—————

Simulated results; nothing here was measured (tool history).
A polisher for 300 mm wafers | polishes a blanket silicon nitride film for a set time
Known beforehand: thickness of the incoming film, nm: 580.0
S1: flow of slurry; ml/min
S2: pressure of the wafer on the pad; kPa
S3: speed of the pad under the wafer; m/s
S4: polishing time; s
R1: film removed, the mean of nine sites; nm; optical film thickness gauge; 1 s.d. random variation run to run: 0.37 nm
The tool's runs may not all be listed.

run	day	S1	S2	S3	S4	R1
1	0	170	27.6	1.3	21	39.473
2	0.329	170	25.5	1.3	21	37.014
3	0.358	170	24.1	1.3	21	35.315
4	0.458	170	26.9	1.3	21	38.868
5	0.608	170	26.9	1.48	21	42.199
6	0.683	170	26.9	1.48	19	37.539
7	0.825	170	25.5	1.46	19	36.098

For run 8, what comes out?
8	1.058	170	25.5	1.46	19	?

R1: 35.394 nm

—————

◆ Activity ◆
Without altering a single character, write out every record above.

◆ Your solution ◆
Simulated results; nothing here was measured (tool history).
A polisher for 300 mm wafers | polishes a blanket silicon nitride film for a set time
Known beforehand: thickness of the incoming film, nm: 580.0
S1: flow of slurry; ml/min
S2: pressure of the wafer on the pad; kPa
S3: speed of the pad under the wafer; m/s
S4: polishing time; s
R1: film removed, the mean of nine sites; nm; optical film thickness gauge; 1 s.d. random variation run to run: 0.37 nm
The tool's runs may not all be listed.

run	day	S1	S2	S3	S4	R1
1	0	170	27.6	1.3	21	39.473
2	0.329	170	25.5	1.3	21	37.014
3	0.358	170	24.1	1.3	21	35.315
4	0.458	170	26.9	1.3	21	38.868
5	0.608	170	26.9	1.48	21	42.199
6	0.683	170	26.9	1.48	19	37.539
7	0.825	170	25.5	1.46	19	36.098

For run 8, what comes out?
8	1.058	170	25.5	1.46	19	?

R1: 35.394 nm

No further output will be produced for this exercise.